● ● ● ●
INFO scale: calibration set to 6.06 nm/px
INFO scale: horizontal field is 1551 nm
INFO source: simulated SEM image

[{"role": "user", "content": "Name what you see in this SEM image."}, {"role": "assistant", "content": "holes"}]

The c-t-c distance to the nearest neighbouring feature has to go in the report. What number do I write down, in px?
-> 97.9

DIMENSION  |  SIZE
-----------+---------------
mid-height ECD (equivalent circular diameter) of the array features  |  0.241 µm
● ● ● ●

■ Required action: The records shown earlier should all be returned verbatim.

■ Answer section:
INFO scale: calibration set to 6.06 nm/px
INFO scale: horizontal field is 1551 nm
INFO source: simulated SEM image

[{"role": "user", "content": "Name what you see in this SEM image."}, {"role": "assistant", "content": "holes"}]

The c-t-c distance to the nearest neighbouring feature has to go in the report. What number do I write down, in px?
-> 97.9

DIMENSION  |  SIZE
-----------+---------------
mid-height ECD (equivalent circular diameter) of the array features  |  0.241 µm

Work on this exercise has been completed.